=== Begin Enclosure ===

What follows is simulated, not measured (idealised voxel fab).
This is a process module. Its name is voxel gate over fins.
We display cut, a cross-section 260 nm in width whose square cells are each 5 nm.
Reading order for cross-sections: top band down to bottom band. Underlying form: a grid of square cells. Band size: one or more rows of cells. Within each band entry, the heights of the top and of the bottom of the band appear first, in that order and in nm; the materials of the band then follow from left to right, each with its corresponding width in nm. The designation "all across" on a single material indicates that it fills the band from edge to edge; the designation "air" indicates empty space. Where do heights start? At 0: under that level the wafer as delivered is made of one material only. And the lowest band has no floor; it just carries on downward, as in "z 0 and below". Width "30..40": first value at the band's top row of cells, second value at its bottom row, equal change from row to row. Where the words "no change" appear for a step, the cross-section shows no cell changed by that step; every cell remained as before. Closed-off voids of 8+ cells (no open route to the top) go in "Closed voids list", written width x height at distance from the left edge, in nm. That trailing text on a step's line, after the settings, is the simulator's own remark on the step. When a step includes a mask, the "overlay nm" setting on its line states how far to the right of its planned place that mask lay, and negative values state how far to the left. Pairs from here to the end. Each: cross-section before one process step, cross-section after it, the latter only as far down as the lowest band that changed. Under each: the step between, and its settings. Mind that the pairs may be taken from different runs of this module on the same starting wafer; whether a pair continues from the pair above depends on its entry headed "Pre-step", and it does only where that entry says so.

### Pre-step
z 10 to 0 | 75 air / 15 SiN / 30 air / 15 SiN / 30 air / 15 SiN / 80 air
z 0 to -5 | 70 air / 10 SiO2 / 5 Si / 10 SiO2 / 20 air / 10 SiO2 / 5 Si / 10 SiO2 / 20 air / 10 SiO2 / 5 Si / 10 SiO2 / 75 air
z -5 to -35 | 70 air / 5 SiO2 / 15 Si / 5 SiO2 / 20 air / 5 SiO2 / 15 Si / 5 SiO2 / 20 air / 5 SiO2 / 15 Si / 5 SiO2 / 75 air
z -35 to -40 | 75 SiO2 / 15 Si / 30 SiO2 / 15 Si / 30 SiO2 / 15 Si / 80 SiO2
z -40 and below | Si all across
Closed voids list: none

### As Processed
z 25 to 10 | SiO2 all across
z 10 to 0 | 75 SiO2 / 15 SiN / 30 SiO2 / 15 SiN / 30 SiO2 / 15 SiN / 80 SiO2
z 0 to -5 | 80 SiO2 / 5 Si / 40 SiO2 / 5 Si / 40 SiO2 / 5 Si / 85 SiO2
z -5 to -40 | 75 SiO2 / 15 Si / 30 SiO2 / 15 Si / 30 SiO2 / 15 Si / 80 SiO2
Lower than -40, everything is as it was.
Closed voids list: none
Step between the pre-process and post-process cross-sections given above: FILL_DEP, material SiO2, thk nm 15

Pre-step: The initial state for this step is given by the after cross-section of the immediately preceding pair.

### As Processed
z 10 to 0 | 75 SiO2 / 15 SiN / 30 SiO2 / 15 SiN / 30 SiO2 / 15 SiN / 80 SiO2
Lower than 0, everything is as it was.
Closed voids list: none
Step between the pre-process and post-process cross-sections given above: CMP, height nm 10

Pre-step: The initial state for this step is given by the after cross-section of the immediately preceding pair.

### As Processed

=== End Enclosure ===

Work item: In the listing above, find the line with "z 25 to 10 | SiO2 all across" and the line with "z -5 to -40"; output exactly those lines and all lines between them.

Task response:
z 25 to 10 | SiO2 all across
z 10 to 0 | 75 SiO2 / 15 SiN / 30 SiO2 / 15 SiN / 30 SiO2 / 15 SiN / 80 SiO2
z 0 to -5 | 80 SiO2 / 5 Si / 40 SiO2 / 5 Si / 40 SiO2 / 5 Si / 85 SiO2
z -5 to -40 | 75 SiO2 / 15 Si / 30 SiO2 / 15 Si / 30 SiO2 / 15 Si / 80 SiO2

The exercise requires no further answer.